Record set
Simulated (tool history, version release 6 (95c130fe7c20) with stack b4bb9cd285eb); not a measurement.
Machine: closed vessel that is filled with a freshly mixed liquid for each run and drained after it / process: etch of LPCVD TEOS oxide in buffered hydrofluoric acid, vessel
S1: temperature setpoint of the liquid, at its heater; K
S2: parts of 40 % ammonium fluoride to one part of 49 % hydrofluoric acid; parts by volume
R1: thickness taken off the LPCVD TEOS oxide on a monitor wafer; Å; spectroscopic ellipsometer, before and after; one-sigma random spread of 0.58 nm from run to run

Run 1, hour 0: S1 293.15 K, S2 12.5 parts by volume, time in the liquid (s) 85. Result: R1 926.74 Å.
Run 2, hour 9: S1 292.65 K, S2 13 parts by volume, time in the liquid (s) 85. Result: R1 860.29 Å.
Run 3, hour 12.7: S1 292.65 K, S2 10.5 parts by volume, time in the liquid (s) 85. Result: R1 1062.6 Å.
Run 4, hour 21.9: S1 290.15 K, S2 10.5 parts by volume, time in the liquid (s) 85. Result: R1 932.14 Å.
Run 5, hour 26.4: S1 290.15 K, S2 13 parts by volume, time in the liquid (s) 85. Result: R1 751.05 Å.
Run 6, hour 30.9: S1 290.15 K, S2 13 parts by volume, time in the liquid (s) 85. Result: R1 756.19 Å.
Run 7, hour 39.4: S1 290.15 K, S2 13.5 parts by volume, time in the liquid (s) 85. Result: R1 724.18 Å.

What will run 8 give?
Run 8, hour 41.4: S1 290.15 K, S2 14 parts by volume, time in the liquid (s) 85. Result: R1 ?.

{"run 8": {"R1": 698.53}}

Activity
The answer must hold exactly the lines of the entries above, from the first line through the line that contains "S2: parts of", and no others.

Exercise solution
Simulated (tool history, version release 6 (95c130fe7c20) with stack b4bb9cd285eb); not a measurement.
Machine: closed vessel that is filled with a freshly mixed liquid for each run and drained after it / process: etch of LPCVD TEOS oxide in buffered hydrofluoric acid, vessel
S1: temperature setpoint of the liquid, at its heater; K
S2: parts of 40 % ammonium fluoride to one part of 49 % hydrofluoric acid; parts by volume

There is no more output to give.